The data:
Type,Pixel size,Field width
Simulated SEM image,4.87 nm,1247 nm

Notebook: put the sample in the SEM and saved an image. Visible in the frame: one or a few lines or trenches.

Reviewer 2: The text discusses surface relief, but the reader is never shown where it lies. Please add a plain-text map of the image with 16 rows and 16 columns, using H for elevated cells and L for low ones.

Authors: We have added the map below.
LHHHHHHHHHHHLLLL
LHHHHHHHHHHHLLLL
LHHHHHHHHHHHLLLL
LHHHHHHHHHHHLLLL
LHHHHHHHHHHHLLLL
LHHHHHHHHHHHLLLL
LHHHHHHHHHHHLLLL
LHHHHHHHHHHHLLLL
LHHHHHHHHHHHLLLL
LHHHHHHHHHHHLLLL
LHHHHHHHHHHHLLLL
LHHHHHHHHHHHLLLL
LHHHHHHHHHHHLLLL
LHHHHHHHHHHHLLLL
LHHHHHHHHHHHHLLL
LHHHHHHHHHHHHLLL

Assigned task: Having output the line that contains "Authors: We have added the map below.", stop. Every line before it, back to the first line of the data, must be reproduced exactly.

Answer space:
Type,Pixel size,Field width
Simulated SEM image,4.87 nm,1247 nm

Notebook: put the sample in the SEM and saved an image. Visible in the frame: one or a few lines or trenches.

Reviewer 2: The text discusses surface relief, but the reader is never shown where it lies. Please add a plain-text map of the image with 16 rows and 16 columns, using H for elevated cells and L for low ones.

Authors: We have added the map below.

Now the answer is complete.